## BRIEF
All lines from the one containing "record lots=5 wafers=15 last_day=50" down to the one containing "lots that met", both ends included, are to be given again exactly; omit the rest of the listing below.

::::::

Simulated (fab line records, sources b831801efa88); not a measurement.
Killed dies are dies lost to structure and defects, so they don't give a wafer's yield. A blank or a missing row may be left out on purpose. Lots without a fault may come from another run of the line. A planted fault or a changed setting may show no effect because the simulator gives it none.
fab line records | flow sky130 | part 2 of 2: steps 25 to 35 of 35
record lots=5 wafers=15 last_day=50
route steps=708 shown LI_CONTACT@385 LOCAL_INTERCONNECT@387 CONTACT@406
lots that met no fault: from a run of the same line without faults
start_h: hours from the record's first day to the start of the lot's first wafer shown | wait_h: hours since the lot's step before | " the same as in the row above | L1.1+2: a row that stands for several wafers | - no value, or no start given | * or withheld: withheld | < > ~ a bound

::::::

## EXERCISE RESULT
record lots=5 wafers=15 last_day=50
route steps=708 shown LI_CONTACT@385 LOCAL_INTERCONNECT@387 CONTACT@406
lots that met no fault: from a run of the same line without faults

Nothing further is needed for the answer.